_Requirement_
Everything in the listing below needs to be retyped exactly.

━━━━━ Material provided ━━━━━
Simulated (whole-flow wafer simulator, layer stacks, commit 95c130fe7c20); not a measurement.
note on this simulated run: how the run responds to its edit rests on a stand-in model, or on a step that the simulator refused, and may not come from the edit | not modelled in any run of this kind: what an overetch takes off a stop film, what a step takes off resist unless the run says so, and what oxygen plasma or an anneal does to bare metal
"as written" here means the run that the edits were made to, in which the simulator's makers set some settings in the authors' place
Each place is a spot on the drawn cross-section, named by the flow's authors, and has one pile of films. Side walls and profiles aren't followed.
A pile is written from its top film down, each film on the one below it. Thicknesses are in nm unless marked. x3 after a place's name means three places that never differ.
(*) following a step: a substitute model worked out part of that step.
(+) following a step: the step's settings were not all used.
━━━━━

_Answer section_
Simulated (whole-flow wafer simulator, layer stacks, commit 95c130fe7c20); not a measurement.
note on this simulated run: how the run responds to its edit rests on a stand-in model, or on a step that the simulator refused, and may not come from the edit | not modelled in any run of this kind: what an overetch takes off a stop film, what a step takes off resist unless the run says so, and what oxygen plasma or an anneal does to bare metal
"as written" here means the run that the edits were made to, in which the simulator's makers set some settings in the authors' place
Each place is a spot on the drawn cross-section, named by the flow's authors, and has one pile of films. Side walls and profiles aren't followed.
A pile is written from its top film down, each film on the one below it. Thicknesses are in nm unless marked. x3 after a place's name means three places that never differ.
(*) following a step: a substitute model worked out part of that step.
(+) following a step: the step's settings were not all used.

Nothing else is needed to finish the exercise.